### REQUIRED ACTION
Nothing in the data should be left out or altered when it is retyped.

============

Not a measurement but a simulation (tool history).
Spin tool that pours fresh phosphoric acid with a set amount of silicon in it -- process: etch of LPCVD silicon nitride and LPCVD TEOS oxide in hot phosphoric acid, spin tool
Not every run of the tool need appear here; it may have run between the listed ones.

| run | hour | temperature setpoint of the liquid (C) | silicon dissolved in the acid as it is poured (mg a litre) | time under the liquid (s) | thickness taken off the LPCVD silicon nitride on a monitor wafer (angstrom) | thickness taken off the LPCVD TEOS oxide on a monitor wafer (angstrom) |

============

### YOUR RESPONSE
Not a measurement but a simulation (tool history).
Spin tool that pours fresh phosphoric acid with a set amount of silicon in it -- process: etch of LPCVD silicon nitride and LPCVD TEOS oxide in hot phosphoric acid, spin tool
Not every run of the tool need appear here; it may have run between the listed ones.

| run | hour | temperature setpoint of the liquid (C) | silicon dissolved in the acid as it is poured (mg a litre) | time under the liquid (s) | thickness taken off the LPCVD silicon nitride on a monitor wafer (angstrom) | thickness taken off the LPCVD TEOS oxide on a monitor wafer (angstrom) |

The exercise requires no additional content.